= = = = = = =

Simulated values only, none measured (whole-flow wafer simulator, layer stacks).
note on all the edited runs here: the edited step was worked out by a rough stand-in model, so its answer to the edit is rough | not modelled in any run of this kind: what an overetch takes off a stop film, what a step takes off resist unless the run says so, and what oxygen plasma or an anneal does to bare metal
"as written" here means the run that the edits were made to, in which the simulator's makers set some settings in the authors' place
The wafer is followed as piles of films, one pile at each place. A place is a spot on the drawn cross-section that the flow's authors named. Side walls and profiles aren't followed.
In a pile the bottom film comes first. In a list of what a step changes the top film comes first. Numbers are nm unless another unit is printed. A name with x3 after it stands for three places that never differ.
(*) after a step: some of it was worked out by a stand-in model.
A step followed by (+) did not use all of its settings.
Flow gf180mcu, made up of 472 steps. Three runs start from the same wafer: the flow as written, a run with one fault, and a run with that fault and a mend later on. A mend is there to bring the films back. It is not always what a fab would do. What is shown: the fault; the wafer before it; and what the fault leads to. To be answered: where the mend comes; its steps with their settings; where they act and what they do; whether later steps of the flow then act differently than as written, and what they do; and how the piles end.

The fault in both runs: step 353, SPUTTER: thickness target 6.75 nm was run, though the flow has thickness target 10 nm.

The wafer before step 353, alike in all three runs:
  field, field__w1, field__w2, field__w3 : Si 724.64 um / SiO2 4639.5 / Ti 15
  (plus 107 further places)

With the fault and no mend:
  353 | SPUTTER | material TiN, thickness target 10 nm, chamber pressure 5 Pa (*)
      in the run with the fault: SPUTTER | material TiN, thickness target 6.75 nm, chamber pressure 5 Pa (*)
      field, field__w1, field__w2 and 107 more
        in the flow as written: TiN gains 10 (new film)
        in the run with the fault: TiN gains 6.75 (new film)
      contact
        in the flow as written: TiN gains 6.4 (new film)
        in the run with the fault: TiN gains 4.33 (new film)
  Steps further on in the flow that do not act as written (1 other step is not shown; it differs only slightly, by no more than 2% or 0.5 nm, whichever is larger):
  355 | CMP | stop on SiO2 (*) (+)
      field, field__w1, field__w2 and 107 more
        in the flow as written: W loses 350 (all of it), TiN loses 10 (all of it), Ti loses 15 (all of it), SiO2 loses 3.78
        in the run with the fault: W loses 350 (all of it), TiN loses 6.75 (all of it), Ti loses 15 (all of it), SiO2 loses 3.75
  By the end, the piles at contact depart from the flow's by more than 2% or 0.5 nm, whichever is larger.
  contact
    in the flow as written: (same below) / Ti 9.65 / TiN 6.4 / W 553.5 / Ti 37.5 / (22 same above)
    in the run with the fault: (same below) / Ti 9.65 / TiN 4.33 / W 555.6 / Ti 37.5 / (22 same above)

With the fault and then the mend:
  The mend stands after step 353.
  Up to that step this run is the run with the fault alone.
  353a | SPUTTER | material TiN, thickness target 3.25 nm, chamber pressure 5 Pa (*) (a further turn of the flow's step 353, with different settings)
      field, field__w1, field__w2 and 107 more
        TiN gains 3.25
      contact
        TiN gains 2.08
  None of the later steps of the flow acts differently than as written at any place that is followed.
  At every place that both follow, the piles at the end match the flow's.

= = = = = = =

**Brief:** Your output should be an exact copy of the lines from the top of the listing above to the line with "note on all", both ends included.

**Your response:**
Simulated values only, none measured (whole-flow wafer simulator, layer stacks).
note on all the edited runs here: the edited step was worked out by a rough stand-in model, so its answer to the edit is rough | not modelled in any run of this kind: what an overetch takes off a stop film, what a step takes off resist unless the run says so, and what oxygen plasma or an anneal does to bare metal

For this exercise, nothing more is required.